##### Data provided #####

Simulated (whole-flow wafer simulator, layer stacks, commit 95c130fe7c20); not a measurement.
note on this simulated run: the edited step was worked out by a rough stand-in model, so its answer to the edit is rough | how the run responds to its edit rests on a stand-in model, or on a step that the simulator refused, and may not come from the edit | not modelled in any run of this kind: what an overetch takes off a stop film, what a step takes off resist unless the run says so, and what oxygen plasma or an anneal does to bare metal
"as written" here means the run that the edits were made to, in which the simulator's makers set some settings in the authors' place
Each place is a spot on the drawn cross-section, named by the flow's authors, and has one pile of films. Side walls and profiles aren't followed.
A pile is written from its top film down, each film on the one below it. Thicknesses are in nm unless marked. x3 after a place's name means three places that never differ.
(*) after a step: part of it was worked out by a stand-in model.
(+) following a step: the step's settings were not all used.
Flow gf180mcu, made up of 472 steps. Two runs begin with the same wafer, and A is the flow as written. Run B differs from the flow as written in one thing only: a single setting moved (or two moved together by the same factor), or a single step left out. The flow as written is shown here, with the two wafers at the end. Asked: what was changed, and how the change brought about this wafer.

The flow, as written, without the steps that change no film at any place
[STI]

#####

• [Work instruction]: Print all the data exactly as shown above.

• [Expected answer]:
Simulated (whole-flow wafer simulator, layer stacks, commit 95c130fe7c20); not a measurement.
note on this simulated run: the edited step was worked out by a rough stand-in model, so its answer to the edit is rough | how the run responds to its edit rests on a stand-in model, or on a step that the simulator refused, and may not come from the edit | not modelled in any run of this kind: what an overetch takes off a stop film, what a step takes off resist unless the run says so, and what oxygen plasma or an anneal does to bare metal
"as written" here means the run that the edits were made to, in which the simulator's makers set some settings in the authors' place
Each place is a spot on the drawn cross-section, named by the flow's authors, and has one pile of films. Side walls and profiles aren't followed.
A pile is written from its top film down, each film on the one below it. Thicknesses are in nm unless marked. x3 after a place's name means three places that never differ.
(*) after a step: part of it was worked out by a stand-in model.
(+) following a step: the step's settings were not all used.
Flow gf180mcu, made up of 472 steps. Two runs begin with the same wafer, and A is the flow as written. Run B differs from the flow as written in one thing only: a single setting moved (or two moved together by the same factor), or a single step left out. The flow as written is shown here, with the two wafers at the end. Asked: what was changed, and how the change brought about this wafer.

The flow, as written, without the steps that change no film at any place
[STI]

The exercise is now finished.